----------------

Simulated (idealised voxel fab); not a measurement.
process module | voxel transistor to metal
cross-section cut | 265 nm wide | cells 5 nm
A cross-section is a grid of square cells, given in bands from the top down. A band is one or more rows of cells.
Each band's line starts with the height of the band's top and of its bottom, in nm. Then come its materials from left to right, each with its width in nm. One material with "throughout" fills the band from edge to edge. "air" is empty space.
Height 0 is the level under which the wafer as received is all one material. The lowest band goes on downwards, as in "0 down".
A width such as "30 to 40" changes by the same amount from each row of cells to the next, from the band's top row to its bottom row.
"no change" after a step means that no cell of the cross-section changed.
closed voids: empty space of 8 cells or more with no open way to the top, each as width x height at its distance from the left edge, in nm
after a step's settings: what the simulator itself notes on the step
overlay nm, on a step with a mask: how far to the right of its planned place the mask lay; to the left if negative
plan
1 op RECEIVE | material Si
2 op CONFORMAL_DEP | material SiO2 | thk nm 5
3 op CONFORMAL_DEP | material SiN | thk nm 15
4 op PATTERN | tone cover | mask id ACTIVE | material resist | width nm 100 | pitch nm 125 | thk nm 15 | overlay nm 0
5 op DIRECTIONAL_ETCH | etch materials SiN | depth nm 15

----------------

## Work task
Reproduce the records above exactly, from the first line through the line containing "closed voids: empty", and output nothing else.

## Written solution
Simulated (idealised voxel fab); not a measurement.
process module | voxel transistor to metal
cross-section cut | 265 nm wide | cells 5 nm
A cross-section is a grid of square cells, given in bands from the top down. A band is one or more rows of cells.
Each band's line starts with the height of the band's top and of its bottom, in nm. Then come its materials from left to right, each with its width in nm. One material with "throughout" fills the band from edge to edge. "air" is empty space.
Height 0 is the level under which the wafer as received is all one material. The lowest band goes on downwards, as in "0 down".
A width such as "30 to 40" changes by the same amount from each row of cells to the next, from the band's top row to its bottom row.
"no change" after a step means that no cell of the cross-section changed.
closed voids: empty space of 8 cells or more with no open way to the top, each as width x height at its distance from the left edge, in nm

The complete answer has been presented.